**Work item**: In the entries below, find the line with "The wafer is" and the line with "(*) after a". Return those two lines and all lines between them, exactly.

Input data below:

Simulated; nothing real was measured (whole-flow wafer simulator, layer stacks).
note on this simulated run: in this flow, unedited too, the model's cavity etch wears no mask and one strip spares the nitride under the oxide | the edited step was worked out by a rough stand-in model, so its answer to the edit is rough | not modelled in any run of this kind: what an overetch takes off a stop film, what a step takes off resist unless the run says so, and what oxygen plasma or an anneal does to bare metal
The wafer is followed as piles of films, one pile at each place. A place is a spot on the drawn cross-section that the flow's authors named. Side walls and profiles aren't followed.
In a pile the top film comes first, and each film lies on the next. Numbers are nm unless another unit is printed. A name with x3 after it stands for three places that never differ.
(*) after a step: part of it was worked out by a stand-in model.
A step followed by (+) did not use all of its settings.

End of Input data.

**Answer area**:
The wafer is followed as piles of films, one pile at each place. A place is a spot on the drawn cross-section that the flow's authors named. Side walls and profiles aren't followed.
In a pile the top film comes first, and each film lies on the next. Numbers are nm unless another unit is printed. A name with x3 after it stands for three places that never differ.
(*) after a step: part of it was worked out by a stand-in model.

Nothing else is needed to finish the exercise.